____________________

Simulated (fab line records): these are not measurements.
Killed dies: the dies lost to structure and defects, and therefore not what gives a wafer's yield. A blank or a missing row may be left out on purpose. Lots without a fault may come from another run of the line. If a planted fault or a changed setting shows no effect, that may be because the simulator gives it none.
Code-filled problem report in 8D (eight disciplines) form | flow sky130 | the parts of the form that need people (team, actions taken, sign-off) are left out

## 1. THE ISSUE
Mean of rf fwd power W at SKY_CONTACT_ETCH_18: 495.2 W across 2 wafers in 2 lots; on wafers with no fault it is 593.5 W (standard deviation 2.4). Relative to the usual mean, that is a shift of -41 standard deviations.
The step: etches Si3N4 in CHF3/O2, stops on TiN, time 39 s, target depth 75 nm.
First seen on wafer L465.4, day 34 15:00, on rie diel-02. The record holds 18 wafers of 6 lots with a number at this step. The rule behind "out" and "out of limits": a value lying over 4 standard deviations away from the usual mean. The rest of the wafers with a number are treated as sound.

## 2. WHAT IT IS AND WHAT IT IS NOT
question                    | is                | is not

____________________

Copy out each record above exactly, leaving nothing out.

> _YOUR SOLUTION_
Simulated (fab line records): these are not measurements.
Killed dies: the dies lost to structure and defects, and therefore not what gives a wafer's yield. A blank or a missing row may be left out on purpose. Lots without a fault may come from another run of the line. If a planted fault or a changed setting shows no effect, that may be because the simulator gives it none.
Code-filled problem report in 8D (eight disciplines) form | flow sky130 | the parts of the form that need people (team, actions taken, sign-off) are left out

## 1. THE ISSUE
Mean of rf fwd power W at SKY_CONTACT_ETCH_18: 495.2 W across 2 wafers in 2 lots; on wafers with no fault it is 593.5 W (standard deviation 2.4). Relative to the usual mean, that is a shift of -41 standard deviations.
The step: etches Si3N4 in CHF3/O2, stops on TiN, time 39 s, target depth 75 nm.
First seen on wafer L465.4, day 34 15:00, on rie diel-02. The record holds 18 wafers of 6 lots with a number at this step. The rule behind "out" and "out of limits": a value lying over 4 standard deviations away from the usual mean. The rest of the wafers with a number are treated as sound.

## 2. WHAT IT IS AND WHAT IT IS NOT
question                    | is                | is not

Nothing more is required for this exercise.